* * * * * * *
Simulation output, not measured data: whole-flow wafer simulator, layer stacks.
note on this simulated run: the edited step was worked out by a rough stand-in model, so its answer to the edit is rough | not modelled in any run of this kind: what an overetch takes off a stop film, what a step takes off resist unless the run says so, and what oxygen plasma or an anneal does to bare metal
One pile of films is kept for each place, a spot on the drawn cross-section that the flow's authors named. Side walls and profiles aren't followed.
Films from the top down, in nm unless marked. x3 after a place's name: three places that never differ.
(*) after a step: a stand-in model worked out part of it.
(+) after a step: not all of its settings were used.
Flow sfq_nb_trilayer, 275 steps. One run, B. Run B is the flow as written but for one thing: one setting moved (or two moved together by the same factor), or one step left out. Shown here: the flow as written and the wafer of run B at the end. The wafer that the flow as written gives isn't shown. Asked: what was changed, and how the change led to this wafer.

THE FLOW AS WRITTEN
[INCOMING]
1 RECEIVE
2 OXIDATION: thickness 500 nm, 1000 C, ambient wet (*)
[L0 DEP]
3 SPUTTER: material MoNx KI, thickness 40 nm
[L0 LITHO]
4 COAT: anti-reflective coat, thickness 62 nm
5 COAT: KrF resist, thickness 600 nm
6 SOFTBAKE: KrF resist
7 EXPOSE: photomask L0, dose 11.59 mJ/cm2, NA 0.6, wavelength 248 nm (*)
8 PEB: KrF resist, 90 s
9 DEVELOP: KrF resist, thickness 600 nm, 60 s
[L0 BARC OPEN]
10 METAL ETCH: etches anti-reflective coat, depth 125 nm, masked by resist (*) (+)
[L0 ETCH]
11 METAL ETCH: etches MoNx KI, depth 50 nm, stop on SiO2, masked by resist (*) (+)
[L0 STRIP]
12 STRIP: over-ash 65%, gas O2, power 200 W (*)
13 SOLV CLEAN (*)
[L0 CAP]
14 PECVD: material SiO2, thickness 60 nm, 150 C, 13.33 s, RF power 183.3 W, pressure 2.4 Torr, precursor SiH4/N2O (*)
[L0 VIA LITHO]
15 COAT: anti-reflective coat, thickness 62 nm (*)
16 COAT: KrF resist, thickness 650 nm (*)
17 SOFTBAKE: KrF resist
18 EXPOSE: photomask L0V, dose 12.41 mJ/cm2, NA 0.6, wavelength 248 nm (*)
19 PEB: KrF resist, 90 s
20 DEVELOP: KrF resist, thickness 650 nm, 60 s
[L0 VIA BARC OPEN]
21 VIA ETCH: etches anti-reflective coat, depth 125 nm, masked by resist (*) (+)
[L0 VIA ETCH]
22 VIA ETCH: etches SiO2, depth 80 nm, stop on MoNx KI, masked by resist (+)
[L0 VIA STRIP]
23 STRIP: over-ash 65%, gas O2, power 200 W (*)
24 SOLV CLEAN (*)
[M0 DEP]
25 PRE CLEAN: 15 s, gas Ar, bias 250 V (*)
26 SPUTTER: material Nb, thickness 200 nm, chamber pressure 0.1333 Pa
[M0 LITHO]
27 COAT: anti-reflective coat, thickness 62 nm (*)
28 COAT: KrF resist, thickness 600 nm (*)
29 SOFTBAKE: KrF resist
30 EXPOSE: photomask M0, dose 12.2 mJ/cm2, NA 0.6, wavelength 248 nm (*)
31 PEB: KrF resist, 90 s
* * * * * * *

> **REQUIREMENT**
Scan the records above for the lines holding "26 SPUTTER: material" and "30 EXPOSE: photomask". Transcribe those two and every line between them word for word, and no others.

> **WRITTEN SOLUTION**
26 SPUTTER: material Nb, thickness 200 nm, chamber pressure 0.1333 Pa
[M0 LITHO]
27 COAT: anti-reflective coat, thickness 62 nm (*)
28 COAT: KrF resist, thickness 600 nm (*)
29 SOFTBAKE: KrF resist
30 EXPOSE: photomask M0, dose 12.2 mJ/cm2, NA 0.6, wavelength 248 nm (*)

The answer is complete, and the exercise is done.